- _TASK ITEM_
Write the entries below out again in full. Match every character.

DATA SECTION Block Start

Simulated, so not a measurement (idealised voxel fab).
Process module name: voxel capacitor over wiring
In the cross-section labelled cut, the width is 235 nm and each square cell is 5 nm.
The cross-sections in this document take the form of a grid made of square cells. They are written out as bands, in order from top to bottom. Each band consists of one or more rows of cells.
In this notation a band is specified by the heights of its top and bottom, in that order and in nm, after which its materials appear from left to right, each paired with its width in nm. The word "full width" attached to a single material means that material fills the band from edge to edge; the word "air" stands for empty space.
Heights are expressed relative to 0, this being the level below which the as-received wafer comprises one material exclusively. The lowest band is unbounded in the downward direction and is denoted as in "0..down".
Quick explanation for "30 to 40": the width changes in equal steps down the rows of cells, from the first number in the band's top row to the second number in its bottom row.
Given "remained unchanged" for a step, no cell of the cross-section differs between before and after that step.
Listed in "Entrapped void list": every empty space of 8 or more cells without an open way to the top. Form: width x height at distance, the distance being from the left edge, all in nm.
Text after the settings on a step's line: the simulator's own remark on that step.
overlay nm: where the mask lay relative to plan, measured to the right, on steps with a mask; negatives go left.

DATA SECTION Block End

- _WRITTEN RESPONSE_
Simulated, so not a measurement (idealised voxel fab).
Process module name: voxel capacitor over wiring
In the cross-section labelled cut, the width is 235 nm and each square cell is 5 nm.
The cross-sections in this document take the form of a grid made of square cells. They are written out as bands, in order from top to bottom. Each band consists of one or more rows of cells.
In this notation a band is specified by the heights of its top and bottom, in that order and in nm, after which its materials appear from left to right, each paired with its width in nm. The word "full width" attached to a single material means that material fills the band from edge to edge; the word "air" stands for empty space.
Heights are expressed relative to 0, this being the level below which the as-received wafer comprises one material exclusively. The lowest band is unbounded in the downward direction and is denoted as in "0..down".
Quick explanation for "30 to 40": the width changes in equal steps down the rows of cells, from the first number in the band's top row to the second number in its bottom row.
Given "remained unchanged" for a step, no cell of the cross-section differs between before and after that step.
Listed in "Entrapped void list": every empty space of 8 or more cells without an open way to the top. Form: width x height at distance, the distance being from the left edge, all in nm.
Text after the settings on a step's line: the simulator's own remark on that step.
overlay nm: where the mask lay relative to plan, measured to the right, on steps with a mask; negatives go left.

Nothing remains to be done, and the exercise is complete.